Activity:
From the listing below, reproduce word for word the part that opens with the line containing "- top 85, bottom" and closes with the line containing "- top 45, bottom"; reproduce nothing else.

-------

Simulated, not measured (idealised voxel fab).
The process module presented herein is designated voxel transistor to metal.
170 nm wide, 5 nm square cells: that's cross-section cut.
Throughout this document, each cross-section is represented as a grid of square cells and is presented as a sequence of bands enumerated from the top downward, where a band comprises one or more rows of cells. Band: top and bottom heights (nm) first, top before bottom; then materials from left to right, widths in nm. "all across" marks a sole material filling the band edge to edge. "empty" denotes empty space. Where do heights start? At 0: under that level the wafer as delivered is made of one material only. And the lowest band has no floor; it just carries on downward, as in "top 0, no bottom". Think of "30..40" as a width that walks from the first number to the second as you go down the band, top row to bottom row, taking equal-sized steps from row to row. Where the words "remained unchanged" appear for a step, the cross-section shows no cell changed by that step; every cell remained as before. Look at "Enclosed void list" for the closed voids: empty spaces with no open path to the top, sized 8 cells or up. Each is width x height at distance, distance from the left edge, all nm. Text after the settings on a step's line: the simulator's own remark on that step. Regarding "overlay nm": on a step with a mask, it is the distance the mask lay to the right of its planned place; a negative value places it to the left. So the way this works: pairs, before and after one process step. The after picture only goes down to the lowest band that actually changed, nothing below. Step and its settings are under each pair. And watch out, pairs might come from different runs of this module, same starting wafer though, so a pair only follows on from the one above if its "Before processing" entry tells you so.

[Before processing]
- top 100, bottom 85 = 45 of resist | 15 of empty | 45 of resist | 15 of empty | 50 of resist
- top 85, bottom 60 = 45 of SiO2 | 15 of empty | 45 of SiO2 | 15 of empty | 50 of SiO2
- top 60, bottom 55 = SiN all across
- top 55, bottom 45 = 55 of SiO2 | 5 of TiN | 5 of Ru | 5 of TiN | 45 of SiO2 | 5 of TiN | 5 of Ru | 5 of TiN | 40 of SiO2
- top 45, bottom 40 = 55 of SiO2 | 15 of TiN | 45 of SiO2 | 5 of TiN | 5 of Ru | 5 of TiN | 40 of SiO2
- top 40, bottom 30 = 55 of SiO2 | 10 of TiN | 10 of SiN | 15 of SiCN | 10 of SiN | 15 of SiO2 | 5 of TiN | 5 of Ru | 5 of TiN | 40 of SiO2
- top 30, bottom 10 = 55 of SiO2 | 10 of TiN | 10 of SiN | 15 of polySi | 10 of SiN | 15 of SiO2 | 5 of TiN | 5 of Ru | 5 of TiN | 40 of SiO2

-------

Your solution:
- top 85, bottom 60 = 45 of SiO2 | 15 of empty | 45 of SiO2 | 15 of empty | 50 of SiO2
- top 60, bottom 55 = SiN all across
- top 55, bottom 45 = 55 of SiO2 | 5 of TiN | 5 of Ru | 5 of TiN | 45 of SiO2 | 5 of TiN | 5 of Ru | 5 of TiN | 40 of SiO2
- top 45, bottom 40 = 55 of SiO2 | 15 of TiN | 45 of SiO2 | 5 of TiN | 5 of Ru | 5 of TiN | 40 of SiO2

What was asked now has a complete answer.